DATASET CONTENT →
Start of Block
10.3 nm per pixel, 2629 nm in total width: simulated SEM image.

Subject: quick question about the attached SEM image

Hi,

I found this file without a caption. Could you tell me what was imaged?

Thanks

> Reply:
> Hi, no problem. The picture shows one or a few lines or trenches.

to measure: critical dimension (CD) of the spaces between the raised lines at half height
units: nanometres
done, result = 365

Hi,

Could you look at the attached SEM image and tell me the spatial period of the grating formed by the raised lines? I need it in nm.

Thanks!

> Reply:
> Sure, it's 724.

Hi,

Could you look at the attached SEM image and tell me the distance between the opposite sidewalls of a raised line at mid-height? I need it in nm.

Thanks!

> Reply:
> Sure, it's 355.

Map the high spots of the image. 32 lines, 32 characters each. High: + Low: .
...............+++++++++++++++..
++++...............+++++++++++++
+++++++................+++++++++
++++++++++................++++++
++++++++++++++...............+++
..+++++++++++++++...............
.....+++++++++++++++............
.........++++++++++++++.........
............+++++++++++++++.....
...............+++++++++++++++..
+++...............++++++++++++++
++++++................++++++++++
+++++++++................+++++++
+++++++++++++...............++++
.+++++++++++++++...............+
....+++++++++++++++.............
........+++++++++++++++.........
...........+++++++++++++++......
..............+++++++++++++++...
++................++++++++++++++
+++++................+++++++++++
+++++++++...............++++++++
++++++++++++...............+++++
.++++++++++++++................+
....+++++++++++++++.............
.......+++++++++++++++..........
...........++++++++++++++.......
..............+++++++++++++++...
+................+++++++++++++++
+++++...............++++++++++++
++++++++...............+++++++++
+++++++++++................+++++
End of Block

WORK INSTRUCTION →
When you retype the data above, start at its first line, stop after the line containing "lines or trenches.", and leave out everything else.

ANSWER SECTION →
10.3 nm per pixel, 2629 nm in total width: simulated SEM image.

Subject: quick question about the attached SEM image

Hi,

I found this file without a caption. Could you tell me what was imaged?

Thanks

> Reply:
> Hi, no problem. The picture shows one or a few lines or trenches.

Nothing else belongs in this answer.